== WORK INSTRUCTION ==
Set down all of the records word for word.

§ §

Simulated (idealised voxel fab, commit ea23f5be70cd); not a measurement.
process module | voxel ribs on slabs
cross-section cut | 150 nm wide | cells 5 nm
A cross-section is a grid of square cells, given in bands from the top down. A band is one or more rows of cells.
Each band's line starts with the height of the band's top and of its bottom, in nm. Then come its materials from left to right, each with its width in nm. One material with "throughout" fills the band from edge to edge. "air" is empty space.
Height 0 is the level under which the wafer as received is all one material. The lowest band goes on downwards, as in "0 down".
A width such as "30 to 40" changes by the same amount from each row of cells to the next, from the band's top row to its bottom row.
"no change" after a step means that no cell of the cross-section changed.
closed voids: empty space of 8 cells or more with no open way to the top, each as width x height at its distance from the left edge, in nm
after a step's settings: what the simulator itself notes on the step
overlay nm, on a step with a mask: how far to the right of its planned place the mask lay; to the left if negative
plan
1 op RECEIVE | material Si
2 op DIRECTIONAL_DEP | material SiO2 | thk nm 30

§ §

== WRITTEN ANSWER ==
Simulated (idealised voxel fab, commit ea23f5be70cd); not a measurement.
process module | voxel ribs on slabs
cross-section cut | 150 nm wide | cells 5 nm
A cross-section is a grid of square cells, given in bands from the top down. A band is one or more rows of cells.
Each band's line starts with the height of the band's top and of its bottom, in nm. Then come its materials from left to right, each with its width in nm. One material with "throughout" fills the band from edge to edge. "air" is empty space.
Height 0 is the level under which the wafer as received is all one material. The lowest band goes on downwards, as in "0 down".
A width such as "30 to 40" changes by the same amount from each row of cells to the next, from the band's top row to its bottom row.
"no change" after a step means that no cell of the cross-section changed.
closed voids: empty space of 8 cells or more with no open way to the top, each as width x height at its distance from the left edge, in nm
after a step's settings: what the simulator itself notes on the step
overlay nm, on a step with a mask: how far to the right of its planned place the mask lay; to the left if negative
plan
1 op RECEIVE | material Si
2 op DIRECTIONAL_DEP | material SiO2 | thk nm 30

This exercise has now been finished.